PROVIDED INFORMATION
*** Begin section ***

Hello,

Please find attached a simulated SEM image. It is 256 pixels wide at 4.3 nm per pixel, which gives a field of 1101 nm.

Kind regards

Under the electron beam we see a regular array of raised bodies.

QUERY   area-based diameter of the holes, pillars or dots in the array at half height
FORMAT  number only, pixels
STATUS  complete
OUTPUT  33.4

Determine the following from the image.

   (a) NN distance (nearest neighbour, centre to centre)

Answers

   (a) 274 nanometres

*** End section ***

Write out the lines of the entries, word for word, from the first through the one containing "Under the electron", and stop at that line.

ANSWER SECTION
Hello,

Please find attached a simulated SEM image. It is 256 pixels wide at 4.3 nm per pixel, which gives a field of 1101 nm.

Kind regards

Under the electron beam we see a regular array of raised bodies.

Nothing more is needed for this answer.